##### Material supplied #####

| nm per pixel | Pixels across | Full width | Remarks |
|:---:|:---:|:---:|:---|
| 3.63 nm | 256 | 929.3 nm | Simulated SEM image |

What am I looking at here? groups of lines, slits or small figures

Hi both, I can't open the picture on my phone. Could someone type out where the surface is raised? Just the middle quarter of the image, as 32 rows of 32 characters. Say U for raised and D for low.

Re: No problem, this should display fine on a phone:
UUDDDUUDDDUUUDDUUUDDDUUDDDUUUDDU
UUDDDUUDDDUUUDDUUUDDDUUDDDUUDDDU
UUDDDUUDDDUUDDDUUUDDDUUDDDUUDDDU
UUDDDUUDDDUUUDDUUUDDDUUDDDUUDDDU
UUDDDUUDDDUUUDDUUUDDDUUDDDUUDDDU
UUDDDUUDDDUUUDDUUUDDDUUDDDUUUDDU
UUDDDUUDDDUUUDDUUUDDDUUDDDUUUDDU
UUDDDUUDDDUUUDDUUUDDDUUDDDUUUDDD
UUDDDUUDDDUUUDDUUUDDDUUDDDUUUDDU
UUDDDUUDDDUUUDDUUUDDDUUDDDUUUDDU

#####

== Requirement ==
The material above should be retyped in full, exactly as given.

== Response box ==
| nm per pixel | Pixels across | Full width | Remarks |
|:---:|:---:|:---:|:---|
| 3.63 nm | 256 | 929.3 nm | Simulated SEM image |

What am I looking at here? groups of lines, slits or small figures

Hi both, I can't open the picture on my phone. Could someone type out where the surface is raised? Just the middle quarter of the image, as 32 rows of 32 characters. Say U for raised and D for low.

Re: No problem, this should display fine on a phone:
UUDDDUUDDDUUUDDUUUDDDUUDDDUUUDDU
UUDDDUUDDDUUUDDUUUDDDUUDDDUUDDDU
UUDDDUUDDDUUDDDUUUDDDUUDDDUUDDDU
UUDDDUUDDDUUUDDUUUDDDUUDDDUUDDDU
UUDDDUUDDDUUUDDUUUDDDUUDDDUUDDDU
UUDDDUUDDDUUUDDUUUDDDUUDDDUUUDDU
UUDDDUUDDDUUUDDUUUDDDUUDDDUUUDDU
UUDDDUUDDDUUUDDUUUDDDUUDDDUUUDDD
UUDDDUUDDDUUUDDUUUDDDUUDDDUUUDDU
UUDDDUUDDDUUUDDUUUDDDUUDDDUUUDDU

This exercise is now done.